WORK REQUEST: After locating "services: from which" in the listing below, copy that line and each one after it exactly, ending with the line that has "- time_s = 20".

RECORDS SUPPLIED:
────────────────────
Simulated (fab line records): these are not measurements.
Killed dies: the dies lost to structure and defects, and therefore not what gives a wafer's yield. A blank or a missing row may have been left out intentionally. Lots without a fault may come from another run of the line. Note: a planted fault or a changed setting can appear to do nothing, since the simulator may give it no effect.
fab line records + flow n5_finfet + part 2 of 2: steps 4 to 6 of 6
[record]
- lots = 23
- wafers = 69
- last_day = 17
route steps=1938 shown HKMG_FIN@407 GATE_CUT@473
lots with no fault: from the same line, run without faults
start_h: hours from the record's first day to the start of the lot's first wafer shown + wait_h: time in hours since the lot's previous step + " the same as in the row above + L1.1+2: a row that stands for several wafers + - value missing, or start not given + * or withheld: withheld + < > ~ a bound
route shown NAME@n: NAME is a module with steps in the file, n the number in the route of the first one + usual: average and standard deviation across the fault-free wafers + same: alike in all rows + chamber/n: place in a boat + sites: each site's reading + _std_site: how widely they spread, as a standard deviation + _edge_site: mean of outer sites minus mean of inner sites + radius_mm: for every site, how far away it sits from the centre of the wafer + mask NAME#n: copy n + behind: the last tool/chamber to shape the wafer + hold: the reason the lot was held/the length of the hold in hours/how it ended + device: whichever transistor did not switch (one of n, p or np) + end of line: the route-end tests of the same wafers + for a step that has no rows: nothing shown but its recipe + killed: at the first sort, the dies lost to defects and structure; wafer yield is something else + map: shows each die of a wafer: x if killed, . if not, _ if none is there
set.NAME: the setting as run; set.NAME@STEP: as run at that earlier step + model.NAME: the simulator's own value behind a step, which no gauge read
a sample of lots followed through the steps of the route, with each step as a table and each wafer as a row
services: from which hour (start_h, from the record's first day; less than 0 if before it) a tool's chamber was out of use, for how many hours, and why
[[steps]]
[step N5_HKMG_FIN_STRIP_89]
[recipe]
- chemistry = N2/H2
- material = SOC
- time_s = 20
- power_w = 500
────────────────────

WRITTEN ANSWER:
services: from which hour (start_h, from the record's first day; less than 0 if before it) a tool's chamber was out of use, for how many hours, and why
[[steps]]
[step N5_HKMG_FIN_STRIP_89]
[recipe]
- chemistry = N2/H2
- material = SOC
- time_s = 20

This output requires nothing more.